-- WORK TASK --
Give the data a second time, exactly and in full.

-- PROVIDED MATERIAL --
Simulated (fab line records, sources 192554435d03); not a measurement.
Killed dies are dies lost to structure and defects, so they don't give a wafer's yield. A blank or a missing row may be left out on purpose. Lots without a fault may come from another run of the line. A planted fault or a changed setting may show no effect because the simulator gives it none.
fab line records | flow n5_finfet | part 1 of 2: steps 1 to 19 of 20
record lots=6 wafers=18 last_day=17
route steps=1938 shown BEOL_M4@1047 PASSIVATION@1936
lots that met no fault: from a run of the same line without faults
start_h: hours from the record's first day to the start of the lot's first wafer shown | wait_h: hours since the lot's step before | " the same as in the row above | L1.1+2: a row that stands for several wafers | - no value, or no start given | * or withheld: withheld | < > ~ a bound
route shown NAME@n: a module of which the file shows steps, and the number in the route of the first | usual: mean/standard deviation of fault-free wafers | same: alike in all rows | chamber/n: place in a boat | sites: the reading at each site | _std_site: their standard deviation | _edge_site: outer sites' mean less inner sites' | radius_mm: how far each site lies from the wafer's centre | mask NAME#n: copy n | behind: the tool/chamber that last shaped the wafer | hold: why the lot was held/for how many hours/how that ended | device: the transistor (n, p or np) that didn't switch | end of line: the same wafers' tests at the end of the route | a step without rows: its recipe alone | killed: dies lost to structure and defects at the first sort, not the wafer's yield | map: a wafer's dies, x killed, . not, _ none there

-- ANSWER AREA --
Simulated (fab line records, sources 192554435d03); not a measurement.
Killed dies are dies lost to structure and defects, so they don't give a wafer's yield. A blank or a missing row may be left out on purpose. Lots without a fault may come from another run of the line. A planted fault or a changed setting may show no effect because the simulator gives it none.
fab line records | flow n5_finfet | part 1 of 2: steps 1 to 19 of 20
record lots=6 wafers=18 last_day=17
route steps=1938 shown BEOL_M4@1047 PASSIVATION@1936
lots that met no fault: from a run of the same line without faults
start_h: hours from the record's first day to the start of the lot's first wafer shown | wait_h: hours since the lot's step before | " the same as in the row above | L1.1+2: a row that stands for several wafers | - no value, or no start given | * or withheld: withheld | < > ~ a bound
route shown NAME@n: a module of which the file shows steps, and the number in the route of the first | usual: mean/standard deviation of fault-free wafers | same: alike in all rows | chamber/n: place in a boat | sites: the reading at each site | _std_site: their standard deviation | _edge_site: outer sites' mean less inner sites' | radius_mm: how far each site lies from the wafer's centre | mask NAME#n: copy n | behind: the tool/chamber that last shaped the wafer | hold: why the lot was held/for how many hours/how that ended | device: the transistor (n, p or np) that didn't switch | end of line: the same wafers' tests at the end of the route | a step without rows: its recipe alone | killed: dies lost to structure and defects at the first sort, not the wafer's yield | map: a wafer's dies, x killed, . not, _ none there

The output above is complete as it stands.